Go from the first line below to the one with "The wafer is followed" and print each line exactly.

§ Data excerpts:

——

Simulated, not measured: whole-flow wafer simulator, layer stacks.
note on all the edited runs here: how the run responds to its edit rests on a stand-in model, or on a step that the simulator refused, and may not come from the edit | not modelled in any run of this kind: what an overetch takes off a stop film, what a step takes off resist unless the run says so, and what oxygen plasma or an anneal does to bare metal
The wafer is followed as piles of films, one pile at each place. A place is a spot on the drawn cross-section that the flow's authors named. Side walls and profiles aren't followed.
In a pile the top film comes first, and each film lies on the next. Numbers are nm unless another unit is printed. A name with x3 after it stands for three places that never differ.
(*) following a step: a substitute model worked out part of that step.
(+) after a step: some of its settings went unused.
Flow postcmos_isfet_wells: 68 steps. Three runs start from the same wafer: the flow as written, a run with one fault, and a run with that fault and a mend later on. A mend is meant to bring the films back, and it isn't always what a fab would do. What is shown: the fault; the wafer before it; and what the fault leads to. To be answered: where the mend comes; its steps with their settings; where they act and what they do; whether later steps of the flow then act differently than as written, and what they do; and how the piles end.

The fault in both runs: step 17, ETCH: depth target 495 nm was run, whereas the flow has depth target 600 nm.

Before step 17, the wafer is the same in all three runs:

——

§ Reply:
Simulated, not measured: whole-flow wafer simulator, layer stacks.
note on all the edited runs here: how the run responds to its edit rests on a stand-in model, or on a step that the simulator refused, and may not come from the edit | not modelled in any run of this kind: what an overetch takes off a stop film, what a step takes off resist unless the run says so, and what oxygen plasma or an anneal does to bare metal
The wafer is followed as piles of films, one pile at each place. A place is a spot on the drawn cross-section that the flow's authors named. Side walls and profiles aren't followed.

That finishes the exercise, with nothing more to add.